**INFORMATION:**
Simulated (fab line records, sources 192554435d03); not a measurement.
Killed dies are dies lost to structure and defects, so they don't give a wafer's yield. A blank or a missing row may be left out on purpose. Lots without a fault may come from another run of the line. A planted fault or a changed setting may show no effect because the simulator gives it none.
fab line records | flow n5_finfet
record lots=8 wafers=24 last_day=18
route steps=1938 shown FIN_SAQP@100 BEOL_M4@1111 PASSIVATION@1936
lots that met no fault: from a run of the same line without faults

**WORK REQUEST:** Output every record above exactly as it appears.

**TASK RESPONSE:**
Simulated (fab line records, sources 192554435d03); not a measurement.
Killed dies are dies lost to structure and defects, so they don't give a wafer's yield. A blank or a missing row may be left out on purpose. Lots without a fault may come from another run of the line. A planted fault or a changed setting may show no effect because the simulator gives it none.
fab line records | flow n5_finfet
record lots=8 wafers=24 last_day=18
route steps=1938 shown FIN_SAQP@100 BEOL_M4@1111 PASSIVATION@1936
lots that met no fault: from a run of the same line without faults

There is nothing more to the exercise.